### ENTRIES SUPPLIED
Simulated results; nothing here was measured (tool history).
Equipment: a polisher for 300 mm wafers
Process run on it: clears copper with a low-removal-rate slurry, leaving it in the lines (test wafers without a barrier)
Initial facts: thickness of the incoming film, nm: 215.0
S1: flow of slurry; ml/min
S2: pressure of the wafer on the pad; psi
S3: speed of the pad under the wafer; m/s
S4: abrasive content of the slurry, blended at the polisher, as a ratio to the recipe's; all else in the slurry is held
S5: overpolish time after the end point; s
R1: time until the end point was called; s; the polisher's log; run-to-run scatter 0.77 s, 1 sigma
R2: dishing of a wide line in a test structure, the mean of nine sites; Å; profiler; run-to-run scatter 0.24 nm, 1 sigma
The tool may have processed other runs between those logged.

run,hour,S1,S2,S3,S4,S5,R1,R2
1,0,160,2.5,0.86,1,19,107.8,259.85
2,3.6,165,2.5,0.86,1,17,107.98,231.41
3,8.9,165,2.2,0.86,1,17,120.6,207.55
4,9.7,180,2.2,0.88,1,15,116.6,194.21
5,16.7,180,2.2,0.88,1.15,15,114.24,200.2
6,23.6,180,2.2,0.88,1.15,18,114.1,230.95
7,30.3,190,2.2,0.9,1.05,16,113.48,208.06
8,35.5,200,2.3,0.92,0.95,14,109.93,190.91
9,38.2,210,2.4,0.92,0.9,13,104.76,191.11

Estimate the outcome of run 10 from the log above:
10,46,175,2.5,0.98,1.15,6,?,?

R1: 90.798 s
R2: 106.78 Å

### BRIEF
Looking at the data above, write out exactly the lines that start at the one containing "Estimate the outcome" and end at the one containing "R1: 90.798 s"; include both and nothing beyond.

### TASK RESULT
Estimate the outcome of run 10 from the log above:
10,46,175,2.5,0.98,1.15,6,?,?

R1: 90.798 s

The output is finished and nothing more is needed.